_Requirement:_ The records are to be repeated in full. Every line must match.

_Recorded data:_
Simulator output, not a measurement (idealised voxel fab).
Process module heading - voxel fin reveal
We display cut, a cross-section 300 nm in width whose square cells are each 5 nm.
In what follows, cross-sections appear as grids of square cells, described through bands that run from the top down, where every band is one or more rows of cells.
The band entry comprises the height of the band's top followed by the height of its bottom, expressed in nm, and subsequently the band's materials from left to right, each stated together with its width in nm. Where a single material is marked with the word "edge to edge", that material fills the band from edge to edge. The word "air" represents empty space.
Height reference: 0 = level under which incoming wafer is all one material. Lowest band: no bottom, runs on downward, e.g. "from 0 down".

_Written solution:_
Simulator output, not a measurement (idealised voxel fab).
Process module heading - voxel fin reveal
We display cut, a cross-section 300 nm in width whose square cells are each 5 nm.
In what follows, cross-sections appear as grids of square cells, described through bands that run from the top down, where every band is one or more rows of cells.
The band entry comprises the height of the band's top followed by the height of its bottom, expressed in nm, and subsequently the band's materials from left to right, each stated together with its width in nm. Where a single material is marked with the word "edge to edge", that material fills the band from edge to edge. The word "air" represents empty space.
Height reference: 0 = level under which incoming wafer is all one material. Lowest band: no bottom, runs on downward, e.g. "from 0 down".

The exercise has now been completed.